* **EXERCISE**:
Each record listed below is to be output exactly as written.

* **EXTRACTED DATA**:
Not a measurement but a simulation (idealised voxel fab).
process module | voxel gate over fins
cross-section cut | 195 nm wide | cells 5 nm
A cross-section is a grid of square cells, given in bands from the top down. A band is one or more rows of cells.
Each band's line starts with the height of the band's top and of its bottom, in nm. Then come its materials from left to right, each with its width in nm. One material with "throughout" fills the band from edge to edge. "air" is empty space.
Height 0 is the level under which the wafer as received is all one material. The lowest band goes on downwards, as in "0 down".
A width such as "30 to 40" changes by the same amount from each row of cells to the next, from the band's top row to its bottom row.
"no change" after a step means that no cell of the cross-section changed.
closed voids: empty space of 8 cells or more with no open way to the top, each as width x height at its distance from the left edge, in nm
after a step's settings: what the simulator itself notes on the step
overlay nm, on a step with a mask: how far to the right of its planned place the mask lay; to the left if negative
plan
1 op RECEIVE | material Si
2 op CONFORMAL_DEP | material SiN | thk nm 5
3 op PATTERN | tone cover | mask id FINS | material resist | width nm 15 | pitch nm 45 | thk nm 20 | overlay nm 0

* **EXERCISE OUTPUT**:
Not a measurement but a simulation (idealised voxel fab).
process module | voxel gate over fins
cross-section cut | 195 nm wide | cells 5 nm
A cross-section is a grid of square cells, given in bands from the top down. A band is one or more rows of cells.
Each band's line starts with the height of the band's top and of its bottom, in nm. Then come its materials from left to right, each with its width in nm. One material with "throughout" fills the band from edge to edge. "air" is empty space.
Height 0 is the level under which the wafer as received is all one material. The lowest band goes on downwards, as in "0 down".
A width such as "30 to 40" changes by the same amount from each row of cells to the next, from the band's top row to its bottom row.
"no change" after a step means that no cell of the cross-section changed.
closed voids: empty space of 8 cells or more with no open way to the top, each as width x height at its distance from the left edge, in nm
after a step's settings: what the simulator itself notes on the step
overlay nm, on a step with a mask: how far to the right of its planned place the mask lay; to the left if negative
plan
1 op RECEIVE | material Si
2 op CONFORMAL_DEP | material SiN | thk nm 5
3 op PATTERN | tone cover | mask id FINS | material resist | width nm 15 | pitch nm 45 | thk nm 20 | overlay nm 0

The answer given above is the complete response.